◆ Exercise:
Output all records precisely as written.

------------------------------

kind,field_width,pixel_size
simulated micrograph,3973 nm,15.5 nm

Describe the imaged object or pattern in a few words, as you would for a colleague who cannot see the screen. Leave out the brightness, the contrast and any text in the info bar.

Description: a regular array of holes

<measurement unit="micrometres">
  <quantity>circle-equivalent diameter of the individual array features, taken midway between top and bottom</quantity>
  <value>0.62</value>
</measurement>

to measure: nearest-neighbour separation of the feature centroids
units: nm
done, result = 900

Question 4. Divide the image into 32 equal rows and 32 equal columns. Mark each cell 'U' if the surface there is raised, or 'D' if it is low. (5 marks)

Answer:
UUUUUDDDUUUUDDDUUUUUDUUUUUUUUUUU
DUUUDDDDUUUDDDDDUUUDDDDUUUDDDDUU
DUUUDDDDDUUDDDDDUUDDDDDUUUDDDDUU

------------------------------

◆ Solution:
kind,field_width,pixel_size
simulated micrograph,3973 nm,15.5 nm

Describe the imaged object or pattern in a few words, as you would for a colleague who cannot see the screen. Leave out the brightness, the contrast and any text in the info bar.

Description: a regular array of holes

<measurement unit="micrometres">
  <quantity>circle-equivalent diameter of the individual array features, taken midway between top and bottom</quantity>
  <value>0.62</value>
</measurement>

to measure: nearest-neighbour separation of the feature centroids
units: nm
done, result = 900

Question 4. Divide the image into 32 equal rows and 32 equal columns. Mark each cell 'U' if the surface there is raised, or 'D' if it is low. (5 marks)

Answer:
UUUUUDDDUUUUDDDUUUUUDUUUUUUUUUUU
DUUUDDDDUUUDDDDDUUUDDDDUUUDDDDUU
DUUUDDDDDUUDDDDDUUDDDDDUUUDDDDUU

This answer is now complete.